[Opening INFORMATION SUPPLIED section]

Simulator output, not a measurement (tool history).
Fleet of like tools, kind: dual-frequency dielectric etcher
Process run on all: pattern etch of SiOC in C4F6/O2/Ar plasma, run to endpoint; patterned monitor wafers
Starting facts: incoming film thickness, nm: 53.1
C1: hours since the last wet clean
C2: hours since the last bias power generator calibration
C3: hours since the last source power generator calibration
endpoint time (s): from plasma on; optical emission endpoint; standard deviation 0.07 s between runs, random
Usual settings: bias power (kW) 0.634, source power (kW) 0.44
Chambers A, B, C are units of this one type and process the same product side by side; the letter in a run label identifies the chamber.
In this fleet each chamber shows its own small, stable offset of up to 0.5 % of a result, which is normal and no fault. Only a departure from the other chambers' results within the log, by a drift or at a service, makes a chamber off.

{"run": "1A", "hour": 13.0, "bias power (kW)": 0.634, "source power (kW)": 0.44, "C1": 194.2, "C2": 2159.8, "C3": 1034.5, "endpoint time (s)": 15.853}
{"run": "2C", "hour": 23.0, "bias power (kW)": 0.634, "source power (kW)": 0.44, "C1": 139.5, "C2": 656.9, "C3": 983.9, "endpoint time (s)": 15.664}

[Closing INFORMATION SUPPLIED section]

# WORK TASK
Copy every record exactly as presented.

# ANSWER SPACE
Simulator output, not a measurement (tool history).
Fleet of like tools, kind: dual-frequency dielectric etcher
Process run on all: pattern etch of SiOC in C4F6/O2/Ar plasma, run to endpoint; patterned monitor wafers
Starting facts: incoming film thickness, nm: 53.1
C1: hours since the last wet clean
C2: hours since the last bias power generator calibration
C3: hours since the last source power generator calibration
endpoint time (s): from plasma on; optical emission endpoint; standard deviation 0.07 s between runs, random
Usual settings: bias power (kW) 0.634, source power (kW) 0.44
Chambers A, B, C are units of this one type and process the same product side by side; the letter in a run label identifies the chamber.
In this fleet each chamber shows its own small, stable offset of up to 0.5 % of a result, which is normal and no fault. Only a departure from the other chambers' results within the log, by a drift or at a service, makes a chamber off.

{"run": "1A", "hour": 13.0, "bias power (kW)": 0.634, "source power (kW)": 0.44, "C1": 194.2, "C2": 2159.8, "C3": 1034.5, "endpoint time (s)": 15.853}
{"run": "2C", "hour": 23.0, "bias power (kW)": 0.634, "source power (kW)": 0.44, "C1": 139.5, "C2": 656.9, "C3": 983.9, "endpoint time (s)": 15.664}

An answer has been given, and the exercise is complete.